Required action: Up to and including the line with "alike: words and", repeat every line of the listing exactly, beginning at the first.

☆ ☆ ☆ ☆ ☆

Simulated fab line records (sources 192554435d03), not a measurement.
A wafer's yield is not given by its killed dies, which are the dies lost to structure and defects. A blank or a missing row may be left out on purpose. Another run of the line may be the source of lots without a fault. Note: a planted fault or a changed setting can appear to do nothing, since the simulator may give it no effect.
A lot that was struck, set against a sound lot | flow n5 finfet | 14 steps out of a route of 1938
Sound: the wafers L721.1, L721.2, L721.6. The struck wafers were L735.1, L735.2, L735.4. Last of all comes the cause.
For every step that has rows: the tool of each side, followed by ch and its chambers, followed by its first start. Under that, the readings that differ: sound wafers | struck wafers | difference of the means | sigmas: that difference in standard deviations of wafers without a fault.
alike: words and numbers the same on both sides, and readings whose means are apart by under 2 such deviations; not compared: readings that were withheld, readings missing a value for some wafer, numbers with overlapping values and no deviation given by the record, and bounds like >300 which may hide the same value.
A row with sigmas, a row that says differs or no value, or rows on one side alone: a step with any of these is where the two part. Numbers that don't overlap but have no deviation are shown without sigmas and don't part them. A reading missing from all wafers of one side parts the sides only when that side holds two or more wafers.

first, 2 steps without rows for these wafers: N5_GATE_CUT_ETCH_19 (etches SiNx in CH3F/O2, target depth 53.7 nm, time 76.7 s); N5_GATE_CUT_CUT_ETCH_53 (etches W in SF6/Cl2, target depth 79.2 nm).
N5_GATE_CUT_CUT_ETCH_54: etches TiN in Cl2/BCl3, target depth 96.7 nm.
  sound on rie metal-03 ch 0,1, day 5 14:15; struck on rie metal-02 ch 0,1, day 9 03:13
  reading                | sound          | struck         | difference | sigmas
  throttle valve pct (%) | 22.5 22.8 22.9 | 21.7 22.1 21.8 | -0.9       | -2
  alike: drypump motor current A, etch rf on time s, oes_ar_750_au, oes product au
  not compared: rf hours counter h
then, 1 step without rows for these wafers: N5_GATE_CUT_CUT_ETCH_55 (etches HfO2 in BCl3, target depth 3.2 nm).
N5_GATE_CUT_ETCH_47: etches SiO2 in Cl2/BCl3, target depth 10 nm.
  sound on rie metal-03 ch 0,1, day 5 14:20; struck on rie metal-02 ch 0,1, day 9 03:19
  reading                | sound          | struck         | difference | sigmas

☆ ☆ ☆ ☆ ☆

Reply:
Simulated fab line records (sources 192554435d03), not a measurement.
A wafer's yield is not given by its killed dies, which are the dies lost to structure and defects. A blank or a missing row may be left out on purpose. Another run of the line may be the source of lots without a fault. Note: a planted fault or a changed setting can appear to do nothing, since the simulator may give it no effect.
A lot that was struck, set against a sound lot | flow n5 finfet | 14 steps out of a route of 1938
Sound: the wafers L721.1, L721.2, L721.6. The struck wafers were L735.1, L735.2, L735.4. Last of all comes the cause.
For every step that has rows: the tool of each side, followed by ch and its chambers, followed by its first start. Under that, the readings that differ: sound wafers | struck wafers | difference of the means | sigmas: that difference in standard deviations of wafers without a fault.
alike: words and numbers the same on both sides, and readings whose means are apart by under 2 such deviations; not compared: readings that were withheld, readings missing a value for some wafer, numbers with overlapping values and no deviation given by the record, and bounds like >300 which may hide the same value.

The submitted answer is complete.